### ASSIGNMENT
Exactly as written, print each record in the listing.

BEGIN

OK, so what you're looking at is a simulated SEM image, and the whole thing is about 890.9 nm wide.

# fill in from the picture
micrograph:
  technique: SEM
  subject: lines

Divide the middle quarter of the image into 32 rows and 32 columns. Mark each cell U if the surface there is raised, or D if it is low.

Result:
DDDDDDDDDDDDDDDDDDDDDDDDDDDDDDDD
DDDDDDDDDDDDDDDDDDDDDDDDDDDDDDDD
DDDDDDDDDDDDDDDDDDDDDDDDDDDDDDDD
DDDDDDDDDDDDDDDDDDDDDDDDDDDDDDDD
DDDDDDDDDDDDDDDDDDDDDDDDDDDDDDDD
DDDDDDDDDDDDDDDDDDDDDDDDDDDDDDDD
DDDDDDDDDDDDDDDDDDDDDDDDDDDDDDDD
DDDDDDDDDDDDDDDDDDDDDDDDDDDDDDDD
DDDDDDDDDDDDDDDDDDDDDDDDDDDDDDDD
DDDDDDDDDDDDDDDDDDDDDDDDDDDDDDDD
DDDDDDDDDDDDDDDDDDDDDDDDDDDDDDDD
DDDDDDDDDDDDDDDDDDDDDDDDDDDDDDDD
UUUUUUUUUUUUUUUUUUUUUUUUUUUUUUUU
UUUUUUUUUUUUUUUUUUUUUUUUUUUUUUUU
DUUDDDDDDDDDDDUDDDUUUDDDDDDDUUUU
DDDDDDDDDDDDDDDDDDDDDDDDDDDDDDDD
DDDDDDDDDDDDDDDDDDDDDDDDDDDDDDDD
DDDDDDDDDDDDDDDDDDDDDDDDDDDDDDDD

END

### EXERCISE RESULT
OK, so what you're looking at is a simulated SEM image, and the whole thing is about 890.9 nm wide.

# fill in from the picture
micrograph:
  technique: SEM
  subject: lines

Divide the middle quarter of the image into 32 rows and 32 columns. Mark each cell U if the surface there is raised, or D if it is low.

Result:
DDDDDDDDDDDDDDDDDDDDDDDDDDDDDDDD
DDDDDDDDDDDDDDDDDDDDDDDDDDDDDDDD
DDDDDDDDDDDDDDDDDDDDDDDDDDDDDDDD
DDDDDDDDDDDDDDDDDDDDDDDDDDDDDDDD
DDDDDDDDDDDDDDDDDDDDDDDDDDDDDDDD
DDDDDDDDDDDDDDDDDDDDDDDDDDDDDDDD
DDDDDDDDDDDDDDDDDDDDDDDDDDDDDDDD
DDDDDDDDDDDDDDDDDDDDDDDDDDDDDDDD
DDDDDDDDDDDDDDDDDDDDDDDDDDDDDDDD
DDDDDDDDDDDDDDDDDDDDDDDDDDDDDDDD
DDDDDDDDDDDDDDDDDDDDDDDDDDDDDDDD
DDDDDDDDDDDDDDDDDDDDDDDDDDDDDDDD
UUUUUUUUUUUUUUUUUUUUUUUUUUUUUUUU
UUUUUUUUUUUUUUUUUUUUUUUUUUUUUUUU
DUUDDDDDDDDDDDUDDDUUUDDDDDDDUUUU
DDDDDDDDDDDDDDDDDDDDDDDDDDDDDDDD
DDDDDDDDDDDDDDDDDDDDDDDDDDDDDDDD
DDDDDDDDDDDDDDDDDDDDDDDDDDDDDDDD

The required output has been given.